What is needed is an exact copy of the data that follows.

BEGIN
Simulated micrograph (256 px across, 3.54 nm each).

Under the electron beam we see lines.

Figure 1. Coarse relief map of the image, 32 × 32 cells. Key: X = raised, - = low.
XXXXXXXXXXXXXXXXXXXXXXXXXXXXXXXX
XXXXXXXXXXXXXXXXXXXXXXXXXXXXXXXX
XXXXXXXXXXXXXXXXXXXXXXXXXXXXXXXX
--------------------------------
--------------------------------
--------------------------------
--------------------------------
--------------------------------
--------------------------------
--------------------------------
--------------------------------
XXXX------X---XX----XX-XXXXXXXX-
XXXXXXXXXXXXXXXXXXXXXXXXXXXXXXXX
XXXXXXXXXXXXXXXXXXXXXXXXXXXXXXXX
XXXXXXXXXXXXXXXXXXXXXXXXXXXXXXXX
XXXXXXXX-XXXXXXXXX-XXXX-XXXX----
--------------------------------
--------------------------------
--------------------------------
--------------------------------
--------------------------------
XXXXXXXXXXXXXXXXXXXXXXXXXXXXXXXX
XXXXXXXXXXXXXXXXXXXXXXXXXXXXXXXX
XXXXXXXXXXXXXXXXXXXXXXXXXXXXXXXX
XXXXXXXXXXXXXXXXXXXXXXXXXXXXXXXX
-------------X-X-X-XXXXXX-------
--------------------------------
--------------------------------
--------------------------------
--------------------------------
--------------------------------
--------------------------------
END

→ **Answer space**:
Simulated micrograph (256 px across, 3.54 nm each).

Under the electron beam we see lines.

Figure 1. Coarse relief map of the image, 32 × 32 cells. Key: X = raised, - = low.
XXXXXXXXXXXXXXXXXXXXXXXXXXXXXXXX
XXXXXXXXXXXXXXXXXXXXXXXXXXXXXXXX
XXXXXXXXXXXXXXXXXXXXXXXXXXXXXXXX
--------------------------------
--------------------------------
--------------------------------
--------------------------------
--------------------------------
--------------------------------
--------------------------------
--------------------------------
XXXX------X---XX----XX-XXXXXXXX-
XXXXXXXXXXXXXXXXXXXXXXXXXXXXXXXX
XXXXXXXXXXXXXXXXXXXXXXXXXXXXXXXX
XXXXXXXXXXXXXXXXXXXXXXXXXXXXXXXX
XXXXXXXX-XXXXXXXXX-XXXX-XXXX----
--------------------------------
--------------------------------
--------------------------------
--------------------------------
--------------------------------
XXXXXXXXXXXXXXXXXXXXXXXXXXXXXXXX
XXXXXXXXXXXXXXXXXXXXXXXXXXXXXXXX
XXXXXXXXXXXXXXXXXXXXXXXXXXXXXXXX
XXXXXXXXXXXXXXXXXXXXXXXXXXXXXXXX
-------------X-X-X-XXXXXX-------
--------------------------------
--------------------------------
--------------------------------
--------------------------------
--------------------------------
--------------------------------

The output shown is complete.